ACTIVITY:
Go to the line holding "C: in spec on every target" in the entries below and write out exactly every line down to and including the line holding "D: moves away".

SUPPLIED DATA:
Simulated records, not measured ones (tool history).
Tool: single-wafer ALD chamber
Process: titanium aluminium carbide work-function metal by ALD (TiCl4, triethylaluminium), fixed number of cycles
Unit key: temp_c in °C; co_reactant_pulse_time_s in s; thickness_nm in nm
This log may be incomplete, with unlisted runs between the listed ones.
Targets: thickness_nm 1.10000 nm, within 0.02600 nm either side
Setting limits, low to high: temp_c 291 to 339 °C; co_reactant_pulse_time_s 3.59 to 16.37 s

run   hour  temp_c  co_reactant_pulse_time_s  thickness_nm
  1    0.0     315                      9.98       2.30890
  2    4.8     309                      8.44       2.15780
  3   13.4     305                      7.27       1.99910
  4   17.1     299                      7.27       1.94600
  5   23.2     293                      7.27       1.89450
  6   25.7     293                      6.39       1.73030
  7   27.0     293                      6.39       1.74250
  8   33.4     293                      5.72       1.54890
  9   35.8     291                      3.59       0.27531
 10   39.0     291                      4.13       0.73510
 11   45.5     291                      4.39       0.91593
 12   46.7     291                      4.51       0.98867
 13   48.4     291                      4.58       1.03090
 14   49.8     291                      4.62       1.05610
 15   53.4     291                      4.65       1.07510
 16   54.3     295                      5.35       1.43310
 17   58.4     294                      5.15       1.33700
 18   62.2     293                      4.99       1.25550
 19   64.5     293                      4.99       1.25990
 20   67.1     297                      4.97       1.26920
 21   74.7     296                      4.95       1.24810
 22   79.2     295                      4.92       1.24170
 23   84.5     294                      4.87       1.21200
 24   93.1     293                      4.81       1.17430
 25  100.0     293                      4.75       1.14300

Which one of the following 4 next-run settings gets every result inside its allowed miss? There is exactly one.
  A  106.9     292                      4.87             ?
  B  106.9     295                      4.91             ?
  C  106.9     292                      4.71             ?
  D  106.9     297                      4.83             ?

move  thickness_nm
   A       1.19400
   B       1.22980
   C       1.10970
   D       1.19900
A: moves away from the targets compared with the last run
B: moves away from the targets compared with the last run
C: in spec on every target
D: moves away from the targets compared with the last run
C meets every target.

TASK ANSWER:
C: in spec on every target
D: moves away from the targets compared with the last run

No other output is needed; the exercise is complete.